§ **SUPPLIED DATA**:
:::

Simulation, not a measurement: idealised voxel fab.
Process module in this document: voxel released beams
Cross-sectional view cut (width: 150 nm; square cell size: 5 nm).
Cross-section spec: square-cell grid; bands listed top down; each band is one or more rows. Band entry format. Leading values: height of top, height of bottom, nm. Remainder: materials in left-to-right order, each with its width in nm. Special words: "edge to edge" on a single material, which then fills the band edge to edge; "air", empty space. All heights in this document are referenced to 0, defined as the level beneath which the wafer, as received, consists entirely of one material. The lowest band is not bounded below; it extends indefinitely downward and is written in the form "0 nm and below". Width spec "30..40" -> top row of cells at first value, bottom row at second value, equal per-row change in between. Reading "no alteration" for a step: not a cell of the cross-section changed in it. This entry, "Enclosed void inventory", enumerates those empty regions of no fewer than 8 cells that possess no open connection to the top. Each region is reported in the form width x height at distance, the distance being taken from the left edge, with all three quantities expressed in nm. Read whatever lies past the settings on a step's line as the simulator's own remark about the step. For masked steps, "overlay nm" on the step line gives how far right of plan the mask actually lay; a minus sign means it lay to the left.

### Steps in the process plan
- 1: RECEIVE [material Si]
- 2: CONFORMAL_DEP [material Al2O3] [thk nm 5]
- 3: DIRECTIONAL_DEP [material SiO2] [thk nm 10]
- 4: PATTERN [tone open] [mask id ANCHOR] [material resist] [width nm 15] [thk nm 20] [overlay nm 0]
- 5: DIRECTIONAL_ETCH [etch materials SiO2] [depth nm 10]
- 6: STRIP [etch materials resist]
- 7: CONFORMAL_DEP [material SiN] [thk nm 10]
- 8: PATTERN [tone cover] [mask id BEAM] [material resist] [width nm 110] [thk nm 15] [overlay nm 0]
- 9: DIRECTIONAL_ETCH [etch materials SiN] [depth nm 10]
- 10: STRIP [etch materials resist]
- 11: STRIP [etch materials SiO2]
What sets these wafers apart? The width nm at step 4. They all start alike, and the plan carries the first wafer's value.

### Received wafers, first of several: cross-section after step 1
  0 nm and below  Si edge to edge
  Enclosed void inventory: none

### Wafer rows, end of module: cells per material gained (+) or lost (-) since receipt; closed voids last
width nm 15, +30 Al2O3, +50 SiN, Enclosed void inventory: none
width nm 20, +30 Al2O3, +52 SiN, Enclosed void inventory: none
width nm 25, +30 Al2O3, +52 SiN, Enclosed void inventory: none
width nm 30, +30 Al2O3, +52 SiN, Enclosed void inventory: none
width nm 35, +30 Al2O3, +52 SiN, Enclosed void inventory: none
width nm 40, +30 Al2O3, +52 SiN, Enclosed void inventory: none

:::

§ **ASSIGNMENT**:
In the listing above, find the line with "### Wafer rows, end" and the line with "width nm 35, +30", then print exactly those two lines and every line between them, and nothing more.

§ **PROBLEM SOLUTION**:
### Wafer rows, end of module: cells per material gained (+) or lost (-) since receipt; closed voids last
width nm 15, +30 Al2O3, +50 SiN, Enclosed void inventory: none
width nm 20, +30 Al2O3, +52 SiN, Enclosed void inventory: none
width nm 25, +30 Al2O3, +52 SiN, Enclosed void inventory: none
width nm 30, +30 Al2O3, +52 SiN, Enclosed void inventory: none
width nm 35, +30 Al2O3, +52 SiN, Enclosed void inventory: none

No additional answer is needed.